→ **Action item**: Starting at the top of the entries below, set down each line exactly as written, and stop after the line containing "Counting: if a".

→ **Available data**:
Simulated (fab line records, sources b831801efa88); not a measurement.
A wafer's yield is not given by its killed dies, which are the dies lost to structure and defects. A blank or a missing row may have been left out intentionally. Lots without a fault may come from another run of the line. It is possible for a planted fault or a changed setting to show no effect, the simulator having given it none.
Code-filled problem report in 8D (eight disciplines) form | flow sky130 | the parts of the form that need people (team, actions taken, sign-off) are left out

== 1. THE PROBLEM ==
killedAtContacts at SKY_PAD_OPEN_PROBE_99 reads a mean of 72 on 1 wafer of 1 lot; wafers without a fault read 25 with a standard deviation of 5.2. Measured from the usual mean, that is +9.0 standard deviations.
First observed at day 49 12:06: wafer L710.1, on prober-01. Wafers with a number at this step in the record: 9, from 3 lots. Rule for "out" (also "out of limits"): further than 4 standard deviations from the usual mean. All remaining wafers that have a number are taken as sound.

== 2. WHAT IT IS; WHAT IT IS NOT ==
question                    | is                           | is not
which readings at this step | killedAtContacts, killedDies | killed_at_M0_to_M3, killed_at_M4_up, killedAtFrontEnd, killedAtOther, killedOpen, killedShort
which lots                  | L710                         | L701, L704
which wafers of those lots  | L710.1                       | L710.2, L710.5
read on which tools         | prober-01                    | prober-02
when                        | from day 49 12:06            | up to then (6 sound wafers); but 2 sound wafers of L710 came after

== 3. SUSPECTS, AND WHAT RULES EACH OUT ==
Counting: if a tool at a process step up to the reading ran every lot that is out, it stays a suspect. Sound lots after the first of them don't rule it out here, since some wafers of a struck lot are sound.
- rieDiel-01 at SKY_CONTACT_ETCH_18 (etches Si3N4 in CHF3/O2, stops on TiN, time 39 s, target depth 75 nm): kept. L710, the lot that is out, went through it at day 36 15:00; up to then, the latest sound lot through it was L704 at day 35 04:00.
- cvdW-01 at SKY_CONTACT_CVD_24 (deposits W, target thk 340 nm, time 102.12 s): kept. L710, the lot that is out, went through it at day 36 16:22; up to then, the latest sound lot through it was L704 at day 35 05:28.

→ **Your solution**:
Simulated (fab line records, sources b831801efa88); not a measurement.
A wafer's yield is not given by its killed dies, which are the dies lost to structure and defects. A blank or a missing row may have been left out intentionally. Lots without a fault may come from another run of the line. It is possible for a planted fault or a changed setting to show no effect, the simulator having given it none.
Code-filled problem report in 8D (eight disciplines) form | flow sky130 | the parts of the form that need people (team, actions taken, sign-off) are left out

== 1. THE PROBLEM ==
killedAtContacts at SKY_PAD_OPEN_PROBE_99 reads a mean of 72 on 1 wafer of 1 lot; wafers without a fault read 25 with a standard deviation of 5.2. Measured from the usual mean, that is +9.0 standard deviations.
First observed at day 49 12:06: wafer L710.1, on prober-01. Wafers with a number at this step in the record: 9, from 3 lots. Rule for "out" (also "out of limits"): further than 4 standard deviations from the usual mean. All remaining wafers that have a number are taken as sound.

== 2. WHAT IT IS; WHAT IT IS NOT ==
question                    | is                           | is not
which readings at this step | killedAtContacts, killedDies | killed_at_M0_to_M3, killed_at_M4_up, killedAtFrontEnd, killedAtOther, killedOpen, killedShort
which lots                  | L710                         | L701, L704
which wafers of those lots  | L710.1                       | L710.2, L710.5
read on which tools         | prober-01                    | prober-02
when                        | from day 49 12:06            | up to then (6 sound wafers); but 2 sound wafers of L710 came after

== 3. SUSPECTS, AND WHAT RULES EACH OUT ==
Counting: if a tool at a process step up to the reading ran every lot that is out, it stays a suspect. Sound lots after the first of them don't rule it out here, since some wafers of a struck lot are sound.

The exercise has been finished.